------ Record set
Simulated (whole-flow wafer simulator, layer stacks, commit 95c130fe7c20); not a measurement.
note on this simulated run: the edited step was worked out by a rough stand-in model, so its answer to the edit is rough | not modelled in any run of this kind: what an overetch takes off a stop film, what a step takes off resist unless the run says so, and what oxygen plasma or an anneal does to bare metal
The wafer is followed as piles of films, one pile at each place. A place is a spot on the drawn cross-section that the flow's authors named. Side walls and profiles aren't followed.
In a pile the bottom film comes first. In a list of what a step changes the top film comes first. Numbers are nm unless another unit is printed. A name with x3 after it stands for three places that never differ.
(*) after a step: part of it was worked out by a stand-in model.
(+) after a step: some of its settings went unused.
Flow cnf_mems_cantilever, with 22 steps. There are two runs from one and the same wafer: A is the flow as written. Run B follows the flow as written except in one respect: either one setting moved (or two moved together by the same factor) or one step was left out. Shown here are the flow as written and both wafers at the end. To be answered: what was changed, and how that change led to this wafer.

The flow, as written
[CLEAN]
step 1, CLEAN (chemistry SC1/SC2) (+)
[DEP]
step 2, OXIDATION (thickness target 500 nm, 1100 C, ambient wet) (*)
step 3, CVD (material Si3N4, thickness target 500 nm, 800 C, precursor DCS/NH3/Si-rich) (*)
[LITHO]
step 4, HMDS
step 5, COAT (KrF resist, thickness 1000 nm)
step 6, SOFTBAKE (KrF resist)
------------

[Action item]:
Set down exactly the lines of the data above, beginning with the line that has "step 4, HMDS" and ending with the line that has "step 5, COAT (KrF resist, thickness 1000 nm)", and no others.

[Response box]:
step 4, HMDS
step 5, COAT (KrF resist, thickness 1000 nm)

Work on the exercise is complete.